● **EXTRACTED INFORMATION**
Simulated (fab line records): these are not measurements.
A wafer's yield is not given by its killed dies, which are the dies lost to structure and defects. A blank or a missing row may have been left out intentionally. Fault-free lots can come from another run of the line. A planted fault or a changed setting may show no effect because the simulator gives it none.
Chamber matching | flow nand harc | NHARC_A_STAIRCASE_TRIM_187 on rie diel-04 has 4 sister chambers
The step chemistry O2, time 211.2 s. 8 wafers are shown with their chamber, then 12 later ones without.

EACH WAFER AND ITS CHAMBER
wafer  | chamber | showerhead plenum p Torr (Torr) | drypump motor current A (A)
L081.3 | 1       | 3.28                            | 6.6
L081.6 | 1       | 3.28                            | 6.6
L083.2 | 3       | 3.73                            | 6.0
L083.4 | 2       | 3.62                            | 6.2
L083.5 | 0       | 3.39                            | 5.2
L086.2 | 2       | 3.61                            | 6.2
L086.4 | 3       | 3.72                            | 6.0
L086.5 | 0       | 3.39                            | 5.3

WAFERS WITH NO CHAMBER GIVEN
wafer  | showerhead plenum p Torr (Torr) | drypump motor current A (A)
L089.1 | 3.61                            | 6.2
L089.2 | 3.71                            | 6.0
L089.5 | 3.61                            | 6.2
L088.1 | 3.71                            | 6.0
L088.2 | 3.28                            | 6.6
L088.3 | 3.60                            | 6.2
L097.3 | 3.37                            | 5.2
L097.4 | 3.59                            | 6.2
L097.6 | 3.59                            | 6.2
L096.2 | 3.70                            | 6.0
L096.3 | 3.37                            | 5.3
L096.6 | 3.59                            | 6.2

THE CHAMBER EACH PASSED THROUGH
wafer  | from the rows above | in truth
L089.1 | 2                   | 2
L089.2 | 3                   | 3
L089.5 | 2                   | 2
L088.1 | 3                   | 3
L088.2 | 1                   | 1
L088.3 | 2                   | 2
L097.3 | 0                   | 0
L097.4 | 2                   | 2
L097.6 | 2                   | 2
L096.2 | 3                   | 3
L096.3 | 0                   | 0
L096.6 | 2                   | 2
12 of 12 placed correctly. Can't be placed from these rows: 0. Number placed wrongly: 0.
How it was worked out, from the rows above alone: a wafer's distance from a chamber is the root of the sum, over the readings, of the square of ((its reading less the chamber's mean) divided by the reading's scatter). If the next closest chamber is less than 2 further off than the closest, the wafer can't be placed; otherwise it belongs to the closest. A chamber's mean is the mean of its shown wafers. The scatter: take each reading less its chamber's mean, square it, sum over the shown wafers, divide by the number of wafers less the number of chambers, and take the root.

● **WORK REQUEST**
Only one span is wanted. It runs from the first line of the listing through the line with "L089.5 | 3.61", and each line must match exactly.

● **RESPONSE AREA**
Simulated (fab line records): these are not measurements.
A wafer's yield is not given by its killed dies, which are the dies lost to structure and defects. A blank or a missing row may have been left out intentionally. Fault-free lots can come from another run of the line. A planted fault or a changed setting may show no effect because the simulator gives it none.
Chamber matching | flow nand harc | NHARC_A_STAIRCASE_TRIM_187 on rie diel-04 has 4 sister chambers
The step chemistry O2, time 211.2 s. 8 wafers are shown with their chamber, then 12 later ones without.

EACH WAFER AND ITS CHAMBER
wafer  | chamber | showerhead plenum p Torr (Torr) | drypump motor current A (A)
L081.3 | 1       | 3.28                            | 6.6
L081.6 | 1       | 3.28                            | 6.6
L083.2 | 3       | 3.73                            | 6.0
L083.4 | 2       | 3.62                            | 6.2
L083.5 | 0       | 3.39                            | 5.2
L086.2 | 2       | 3.61                            | 6.2
L086.4 | 3       | 3.72                            | 6.0
L086.5 | 0       | 3.39                            | 5.3

WAFERS WITH NO CHAMBER GIVEN
wafer  | showerhead plenum p Torr (Torr) | drypump motor current A (A)
L089.1 | 3.61                            | 6.2
L089.2 | 3.71                            | 6.0
L089.5 | 3.61                            | 6.2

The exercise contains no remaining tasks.